• [Dataset content]:
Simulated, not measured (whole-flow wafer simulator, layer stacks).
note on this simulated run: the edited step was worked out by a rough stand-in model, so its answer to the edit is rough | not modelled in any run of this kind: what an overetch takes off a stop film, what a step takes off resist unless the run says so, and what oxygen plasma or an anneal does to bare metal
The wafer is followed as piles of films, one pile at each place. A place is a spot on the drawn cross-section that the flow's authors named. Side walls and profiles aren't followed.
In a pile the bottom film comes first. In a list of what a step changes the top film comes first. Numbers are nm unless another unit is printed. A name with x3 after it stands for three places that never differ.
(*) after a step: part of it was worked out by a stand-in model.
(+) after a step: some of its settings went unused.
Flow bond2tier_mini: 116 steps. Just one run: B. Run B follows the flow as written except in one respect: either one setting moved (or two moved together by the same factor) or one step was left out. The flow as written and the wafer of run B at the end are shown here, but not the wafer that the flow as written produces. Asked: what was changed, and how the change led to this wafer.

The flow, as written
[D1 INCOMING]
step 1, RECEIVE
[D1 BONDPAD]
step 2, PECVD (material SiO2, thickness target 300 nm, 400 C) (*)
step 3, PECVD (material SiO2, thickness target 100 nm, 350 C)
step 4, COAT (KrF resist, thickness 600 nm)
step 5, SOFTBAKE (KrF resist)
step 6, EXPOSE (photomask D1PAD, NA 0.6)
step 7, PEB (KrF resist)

• [Work request]: Every record shown above should be written out again exactly.

• [Answer box]:
Simulated, not measured (whole-flow wafer simulator, layer stacks).
note on this simulated run: the edited step was worked out by a rough stand-in model, so its answer to the edit is rough | not modelled in any run of this kind: what an overetch takes off a stop film, what a step takes off resist unless the run says so, and what oxygen plasma or an anneal does to bare metal
The wafer is followed as piles of films, one pile at each place. A place is a spot on the drawn cross-section that the flow's authors named. Side walls and profiles aren't followed.
In a pile the bottom film comes first. In a list of what a step changes the top film comes first. Numbers are nm unless another unit is printed. A name with x3 after it stands for three places that never differ.
(*) after a step: part of it was worked out by a stand-in model.
(+) after a step: some of its settings went unused.
Flow bond2tier_mini: 116 steps. Just one run: B. Run B follows the flow as written except in one respect: either one setting moved (or two moved together by the same factor) or one step was left out. The flow as written and the wafer of run B at the end are shown here, but not the wafer that the flow as written produces. Asked: what was changed, and how the change led to this wafer.

The flow, as written
[D1 INCOMING]
step 1, RECEIVE
[D1 BONDPAD]
step 2, PECVD (material SiO2, thickness target 300 nm, 400 C) (*)
step 3, PECVD (material SiO2, thickness target 100 nm, 350 C)
step 4, COAT (KrF resist, thickness 600 nm)
step 5, SOFTBAKE (KrF resist)
step 6, EXPOSE (photomask D1PAD, NA 0.6)
step 7, PEB (KrF resist)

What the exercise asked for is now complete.